Every line in the listing should be set down again verbatim.

···
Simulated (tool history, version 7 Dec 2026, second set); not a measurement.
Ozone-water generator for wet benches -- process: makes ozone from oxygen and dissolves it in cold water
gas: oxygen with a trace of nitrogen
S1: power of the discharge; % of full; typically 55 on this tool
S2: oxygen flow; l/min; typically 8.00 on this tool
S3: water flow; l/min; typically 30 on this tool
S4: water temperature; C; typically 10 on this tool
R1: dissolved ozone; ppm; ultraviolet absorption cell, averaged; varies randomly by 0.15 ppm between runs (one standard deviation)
···

Exercise result:
Simulated (tool history, version 7 Dec 2026, second set); not a measurement.
Ozone-water generator for wet benches -- process: makes ozone from oxygen and dissolves it in cold water
gas: oxygen with a trace of nitrogen
S1: power of the discharge; % of full; typically 55 on this tool
S2: oxygen flow; l/min; typically 8.00 on this tool
S3: water flow; l/min; typically 30 on this tool
S4: water temperature; C; typically 10 on this tool
R1: dissolved ozone; ppm; ultraviolet absorption cell, averaged; varies randomly by 0.15 ppm between runs (one standard deviation)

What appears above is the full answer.